## Work request
Every line from the beginning of the records below up to the one holding "The tool usually" should be quoted exactly; leave out the rest.

## Data excerpts
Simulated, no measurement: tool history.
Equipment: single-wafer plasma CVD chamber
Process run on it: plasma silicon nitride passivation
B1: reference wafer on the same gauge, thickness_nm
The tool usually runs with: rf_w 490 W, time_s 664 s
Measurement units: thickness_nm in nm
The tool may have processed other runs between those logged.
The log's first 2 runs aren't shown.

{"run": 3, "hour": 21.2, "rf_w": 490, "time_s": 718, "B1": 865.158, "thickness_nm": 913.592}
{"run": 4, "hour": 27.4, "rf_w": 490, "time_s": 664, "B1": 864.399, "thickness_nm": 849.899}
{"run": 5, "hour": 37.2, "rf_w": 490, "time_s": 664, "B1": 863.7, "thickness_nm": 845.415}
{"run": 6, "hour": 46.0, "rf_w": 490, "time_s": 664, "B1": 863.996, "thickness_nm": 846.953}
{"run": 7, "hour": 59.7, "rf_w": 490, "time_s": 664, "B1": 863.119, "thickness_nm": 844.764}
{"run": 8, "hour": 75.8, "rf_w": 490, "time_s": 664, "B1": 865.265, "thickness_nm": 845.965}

## Task response
Simulated, no measurement: tool history.
Equipment: single-wafer plasma CVD chamber
Process run on it: plasma silicon nitride passivation
B1: reference wafer on the same gauge, thickness_nm
The tool usually runs with: rf_w 490 W, time_s 664 s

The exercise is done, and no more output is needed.